§ Brief
Every line between the top of the data below and the line with "For reference, the", both ends included, must be retyped exactly.

§ Dataset content
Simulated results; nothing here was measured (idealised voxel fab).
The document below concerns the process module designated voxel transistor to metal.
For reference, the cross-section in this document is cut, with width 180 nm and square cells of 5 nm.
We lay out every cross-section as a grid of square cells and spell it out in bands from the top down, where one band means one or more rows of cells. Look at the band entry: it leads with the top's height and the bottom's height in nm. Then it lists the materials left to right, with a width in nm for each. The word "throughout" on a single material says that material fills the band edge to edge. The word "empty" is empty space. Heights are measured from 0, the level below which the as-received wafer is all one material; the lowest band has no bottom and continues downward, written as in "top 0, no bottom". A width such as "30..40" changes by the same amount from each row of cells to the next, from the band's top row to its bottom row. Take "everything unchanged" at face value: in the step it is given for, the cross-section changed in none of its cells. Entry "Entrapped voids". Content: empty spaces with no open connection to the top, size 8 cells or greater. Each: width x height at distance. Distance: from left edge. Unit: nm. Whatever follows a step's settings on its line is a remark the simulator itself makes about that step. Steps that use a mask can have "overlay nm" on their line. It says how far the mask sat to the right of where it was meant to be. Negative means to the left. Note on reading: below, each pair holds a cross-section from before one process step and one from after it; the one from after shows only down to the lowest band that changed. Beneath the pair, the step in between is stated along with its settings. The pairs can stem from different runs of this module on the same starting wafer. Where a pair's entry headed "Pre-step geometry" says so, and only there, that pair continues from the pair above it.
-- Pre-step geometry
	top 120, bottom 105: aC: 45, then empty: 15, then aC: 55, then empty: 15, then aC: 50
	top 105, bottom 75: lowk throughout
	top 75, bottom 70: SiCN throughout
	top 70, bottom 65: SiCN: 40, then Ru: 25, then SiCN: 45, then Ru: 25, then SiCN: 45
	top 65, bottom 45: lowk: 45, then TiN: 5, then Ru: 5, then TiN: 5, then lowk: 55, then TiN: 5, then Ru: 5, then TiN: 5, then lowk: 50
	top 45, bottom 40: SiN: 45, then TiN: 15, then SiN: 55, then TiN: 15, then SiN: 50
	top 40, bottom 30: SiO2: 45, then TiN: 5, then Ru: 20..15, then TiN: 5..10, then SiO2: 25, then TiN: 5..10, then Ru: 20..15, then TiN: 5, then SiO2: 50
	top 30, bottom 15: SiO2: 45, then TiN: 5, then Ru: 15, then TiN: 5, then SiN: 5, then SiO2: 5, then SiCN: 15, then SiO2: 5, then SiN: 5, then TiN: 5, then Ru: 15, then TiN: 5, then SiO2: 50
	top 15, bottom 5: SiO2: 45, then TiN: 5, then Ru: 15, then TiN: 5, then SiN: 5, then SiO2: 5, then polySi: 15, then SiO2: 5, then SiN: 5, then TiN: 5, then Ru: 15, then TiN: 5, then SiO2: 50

§ Task response
Simulated results; nothing here was measured (idealised voxel fab).
The document below concerns the process module designated voxel transistor to metal.
For reference, the cross-section in this document is cut, with width 180 nm and square cells of 5 nm.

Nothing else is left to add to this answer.